Assignment: Copy every record below exactly as it appears.

Source data:
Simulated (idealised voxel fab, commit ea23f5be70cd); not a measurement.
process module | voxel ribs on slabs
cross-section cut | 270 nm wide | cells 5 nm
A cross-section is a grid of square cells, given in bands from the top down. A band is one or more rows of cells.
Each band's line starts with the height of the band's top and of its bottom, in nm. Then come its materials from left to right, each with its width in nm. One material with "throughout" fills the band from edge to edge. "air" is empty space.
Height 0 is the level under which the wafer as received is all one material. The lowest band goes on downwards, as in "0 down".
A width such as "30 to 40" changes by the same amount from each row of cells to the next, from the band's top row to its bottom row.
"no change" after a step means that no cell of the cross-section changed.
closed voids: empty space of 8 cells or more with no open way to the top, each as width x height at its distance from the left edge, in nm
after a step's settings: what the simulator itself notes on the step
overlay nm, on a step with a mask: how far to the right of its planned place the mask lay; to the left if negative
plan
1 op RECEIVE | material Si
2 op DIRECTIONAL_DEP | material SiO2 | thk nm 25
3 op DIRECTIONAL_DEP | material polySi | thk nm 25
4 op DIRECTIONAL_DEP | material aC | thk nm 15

Worked solution:
Simulated (idealised voxel fab, commit ea23f5be70cd); not a measurement.
process module | voxel ribs on slabs
cross-section cut | 270 nm wide | cells 5 nm
A cross-section is a grid of square cells, given in bands from the top down. A band is one or more rows of cells.
Each band's line starts with the height of the band's top and of its bottom, in nm. Then come its materials from left to right, each with its width in nm. One material with "throughout" fills the band from edge to edge. "air" is empty space.
Height 0 is the level under which the wafer as received is all one material. The lowest band goes on downwards, as in "0 down".
A width such as "30 to 40" changes by the same amount from each row of cells to the next, from the band's top row to its bottom row.
"no change" after a step means that no cell of the cross-section changed.
closed voids: empty space of 8 cells or more with no open way to the top, each as width x height at its distance from the left edge, in nm
after a step's settings: what the simulator itself notes on the step
overlay nm, on a step with a mask: how far to the right of its planned place the mask lay; to the left if negative
plan
1 op RECEIVE | material Si
2 op DIRECTIONAL_DEP | material SiO2 | thk nm 25
3 op DIRECTIONAL_DEP | material polySi | thk nm 25
4 op DIRECTIONAL_DEP | material aC | thk nm 15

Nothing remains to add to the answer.